▸ **Assignment**
Can you return the records below exactly as they stand, but only from the first line through the one with "Position from left edge (nm): 168"?

==============================
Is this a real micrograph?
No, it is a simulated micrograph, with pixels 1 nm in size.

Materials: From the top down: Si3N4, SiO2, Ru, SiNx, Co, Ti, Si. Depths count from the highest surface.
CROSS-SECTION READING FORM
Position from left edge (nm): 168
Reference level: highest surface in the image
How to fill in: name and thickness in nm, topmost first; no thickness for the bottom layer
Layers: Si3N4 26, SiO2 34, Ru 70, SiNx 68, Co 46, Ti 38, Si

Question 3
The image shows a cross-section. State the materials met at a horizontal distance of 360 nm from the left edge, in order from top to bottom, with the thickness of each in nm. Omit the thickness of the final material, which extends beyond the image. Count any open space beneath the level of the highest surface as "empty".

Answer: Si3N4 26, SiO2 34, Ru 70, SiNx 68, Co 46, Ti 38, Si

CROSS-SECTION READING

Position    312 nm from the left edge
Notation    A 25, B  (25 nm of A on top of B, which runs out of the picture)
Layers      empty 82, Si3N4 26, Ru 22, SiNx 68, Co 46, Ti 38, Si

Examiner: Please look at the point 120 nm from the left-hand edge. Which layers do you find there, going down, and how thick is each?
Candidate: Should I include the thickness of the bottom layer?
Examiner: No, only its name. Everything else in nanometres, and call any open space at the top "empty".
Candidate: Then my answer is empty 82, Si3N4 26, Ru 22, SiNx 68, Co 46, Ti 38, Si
==============================

▸ **Your response**
Is this a real micrograph?
No, it is a simulated micrograph, with pixels 1 nm in size.

Materials: From the top down: Si3N4, SiO2, Ru, SiNx, Co, Ti, Si. Depths count from the highest surface.
CROSS-SECTION READING FORM
Position from left edge (nm): 168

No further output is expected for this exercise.